+++ DATA FOR REVIEW +++
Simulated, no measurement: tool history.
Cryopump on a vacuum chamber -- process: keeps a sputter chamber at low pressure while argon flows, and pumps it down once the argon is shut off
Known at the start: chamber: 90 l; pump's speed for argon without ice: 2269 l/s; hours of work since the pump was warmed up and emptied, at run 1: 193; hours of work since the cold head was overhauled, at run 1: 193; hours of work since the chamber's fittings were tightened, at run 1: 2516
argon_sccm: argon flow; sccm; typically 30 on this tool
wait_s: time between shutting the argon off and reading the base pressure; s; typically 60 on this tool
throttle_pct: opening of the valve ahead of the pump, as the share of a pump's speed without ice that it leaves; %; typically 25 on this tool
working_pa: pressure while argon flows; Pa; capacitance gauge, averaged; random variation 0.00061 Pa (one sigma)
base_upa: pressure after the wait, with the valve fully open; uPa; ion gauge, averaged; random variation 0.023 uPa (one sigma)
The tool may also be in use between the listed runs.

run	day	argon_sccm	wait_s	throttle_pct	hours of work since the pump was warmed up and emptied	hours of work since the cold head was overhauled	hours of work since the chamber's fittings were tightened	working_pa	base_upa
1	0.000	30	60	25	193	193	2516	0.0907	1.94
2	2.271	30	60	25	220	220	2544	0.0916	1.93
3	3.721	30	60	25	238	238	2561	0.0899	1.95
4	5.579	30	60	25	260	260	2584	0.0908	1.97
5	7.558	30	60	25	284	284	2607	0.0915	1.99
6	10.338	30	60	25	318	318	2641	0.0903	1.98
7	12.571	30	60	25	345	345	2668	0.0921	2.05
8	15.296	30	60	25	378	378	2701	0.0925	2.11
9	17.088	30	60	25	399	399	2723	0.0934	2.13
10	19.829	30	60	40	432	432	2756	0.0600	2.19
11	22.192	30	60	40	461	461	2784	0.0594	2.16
+++

**WORK INSTRUCTION**
Quote the records above from their first line through the line containing "throttle_pct: opening of", both ends included.

**WRITTEN REPLY**
Simulated, no measurement: tool history.
Cryopump on a vacuum chamber -- process: keeps a sputter chamber at low pressure while argon flows, and pumps it down once the argon is shut off
Known at the start: chamber: 90 l; pump's speed for argon without ice: 2269 l/s; hours of work since the pump was warmed up and emptied, at run 1: 193; hours of work since the cold head was overhauled, at run 1: 193; hours of work since the chamber's fittings were tightened, at run 1: 2516
argon_sccm: argon flow; sccm; typically 30 on this tool
wait_s: time between shutting the argon off and reading the base pressure; s; typically 60 on this tool
throttle_pct: opening of the valve ahead of the pump, as the share of a pump's speed without ice that it leaves; %; typically 25 on this tool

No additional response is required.